——

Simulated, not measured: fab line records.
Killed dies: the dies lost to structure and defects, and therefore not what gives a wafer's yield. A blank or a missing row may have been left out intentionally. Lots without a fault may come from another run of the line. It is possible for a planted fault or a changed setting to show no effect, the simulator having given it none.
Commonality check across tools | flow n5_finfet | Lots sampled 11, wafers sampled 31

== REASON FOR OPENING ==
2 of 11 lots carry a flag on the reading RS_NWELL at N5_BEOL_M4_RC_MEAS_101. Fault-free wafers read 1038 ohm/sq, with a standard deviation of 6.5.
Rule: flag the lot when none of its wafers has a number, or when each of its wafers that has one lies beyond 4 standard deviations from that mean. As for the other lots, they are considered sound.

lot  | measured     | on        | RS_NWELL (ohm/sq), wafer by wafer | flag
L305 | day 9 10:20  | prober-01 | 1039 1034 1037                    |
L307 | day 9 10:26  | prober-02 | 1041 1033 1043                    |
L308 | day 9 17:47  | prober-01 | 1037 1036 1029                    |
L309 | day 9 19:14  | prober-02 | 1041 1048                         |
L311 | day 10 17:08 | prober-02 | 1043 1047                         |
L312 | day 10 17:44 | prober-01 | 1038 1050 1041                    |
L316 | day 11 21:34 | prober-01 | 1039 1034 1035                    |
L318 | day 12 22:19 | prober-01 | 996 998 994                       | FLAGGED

——

| Assignment |
Everything above from the line containing "L309 | day 9" down to the line containing "L316 | day 11" should be copied exactly, both end lines included, and nothing else.

| Worked solution |
L309 | day 9 19:14  | prober-02 | 1041 1048                         |
L311 | day 10 17:08 | prober-02 | 1043 1047                         |
L312 | day 10 17:44 | prober-01 | 1038 1050 1041                    |
L316 | day 11 21:34 | prober-01 | 1039 1034 1035                    |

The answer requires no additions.